Work task: Would you retype the records below exactly as they appear?

Supplied information:
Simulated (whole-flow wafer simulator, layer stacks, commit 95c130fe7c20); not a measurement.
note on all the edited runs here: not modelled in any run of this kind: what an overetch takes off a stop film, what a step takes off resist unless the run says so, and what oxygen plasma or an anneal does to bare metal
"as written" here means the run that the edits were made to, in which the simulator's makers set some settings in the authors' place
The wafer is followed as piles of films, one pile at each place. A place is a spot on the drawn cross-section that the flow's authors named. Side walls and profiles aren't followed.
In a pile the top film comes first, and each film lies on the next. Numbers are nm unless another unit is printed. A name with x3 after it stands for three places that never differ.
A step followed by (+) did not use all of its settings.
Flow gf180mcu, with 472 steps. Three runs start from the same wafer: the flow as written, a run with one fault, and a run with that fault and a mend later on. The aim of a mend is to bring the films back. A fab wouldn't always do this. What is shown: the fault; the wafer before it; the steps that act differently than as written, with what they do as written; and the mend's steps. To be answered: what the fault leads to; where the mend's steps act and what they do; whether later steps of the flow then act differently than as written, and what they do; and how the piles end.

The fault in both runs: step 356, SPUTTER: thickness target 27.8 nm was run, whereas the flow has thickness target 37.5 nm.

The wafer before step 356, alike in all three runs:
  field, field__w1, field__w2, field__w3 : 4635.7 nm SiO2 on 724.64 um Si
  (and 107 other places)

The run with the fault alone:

Exercise answer:
Simulated (whole-flow wafer simulator, layer stacks, commit 95c130fe7c20); not a measurement.
note on all the edited runs here: not modelled in any run of this kind: what an overetch takes off a stop film, what a step takes off resist unless the run says so, and what oxygen plasma or an anneal does to bare metal
"as written" here means the run that the edits were made to, in which the simulator's makers set some settings in the authors' place
The wafer is followed as piles of films, one pile at each place. A place is a spot on the drawn cross-section that the flow's authors named. Side walls and profiles aren't followed.
In a pile the top film comes first, and each film lies on the next. Numbers are nm unless another unit is printed. A name with x3 after it stands for three places that never differ.
A step followed by (+) did not use all of its settings.
Flow gf180mcu, with 472 steps. Three runs start from the same wafer: the flow as written, a run with one fault, and a run with that fault and a mend later on. The aim of a mend is to bring the films back. A fab wouldn't always do this. What is shown: the fault; the wafer before it; the steps that act differently than as written, with what they do as written; and the mend's steps. To be answered: what the fault leads to; where the mend's steps act and what they do; whether later steps of the flow then act differently than as written, and what they do; and how the piles end.

The fault in both runs: step 356, SPUTTER: thickness target 27.8 nm was run, whereas the flow has thickness target 37.5 nm.

The wafer before step 356, alike in all three runs:
  field, field__w1, field__w2, field__w3 : 4635.7 nm SiO2 on 724.64 um Si
  (and 107 other places)

The run with the fault alone:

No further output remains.